──────────────────────────────

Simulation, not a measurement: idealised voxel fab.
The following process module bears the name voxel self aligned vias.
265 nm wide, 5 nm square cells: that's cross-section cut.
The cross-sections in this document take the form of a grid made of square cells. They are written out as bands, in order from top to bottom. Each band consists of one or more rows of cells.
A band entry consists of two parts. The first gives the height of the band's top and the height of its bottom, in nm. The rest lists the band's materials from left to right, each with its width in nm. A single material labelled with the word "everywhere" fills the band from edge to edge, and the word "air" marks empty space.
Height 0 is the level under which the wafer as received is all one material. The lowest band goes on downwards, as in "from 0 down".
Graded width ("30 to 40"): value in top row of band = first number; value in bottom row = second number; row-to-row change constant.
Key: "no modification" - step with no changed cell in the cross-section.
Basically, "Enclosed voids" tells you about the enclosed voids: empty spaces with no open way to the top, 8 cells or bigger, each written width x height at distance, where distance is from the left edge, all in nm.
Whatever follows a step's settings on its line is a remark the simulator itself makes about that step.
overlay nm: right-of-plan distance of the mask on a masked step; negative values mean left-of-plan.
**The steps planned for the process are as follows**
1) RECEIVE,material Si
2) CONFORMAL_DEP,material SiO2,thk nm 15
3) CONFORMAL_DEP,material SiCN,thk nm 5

──────────────────────────────

Work order: Set down precisely the lines above between the line holding "row-to-row change constant." and the line holding "2) CONFORMAL_DEP,material SiO2,thk nm 15", inclusive, and nothing beyond them.

Expected answer:
Graded width ("30 to 40"): value in top row of band = first number; value in bottom row = second number; row-to-row change constant.
Key: "no modification" - step with no changed cell in the cross-section.
Basically, "Enclosed voids" tells you about the enclosed voids: empty spaces with no open way to the top, 8 cells or bigger, each written width x height at distance, where distance is from the left edge, all in nm.
Whatever follows a step's settings on its line is a remark the simulator itself makes about that step.
overlay nm: right-of-plan distance of the mask on a masked step; negative values mean left-of-plan.
**The steps planned for the process are as follows**
1) RECEIVE,material Si
2) CONFORMAL_DEP,material SiO2,thk nm 15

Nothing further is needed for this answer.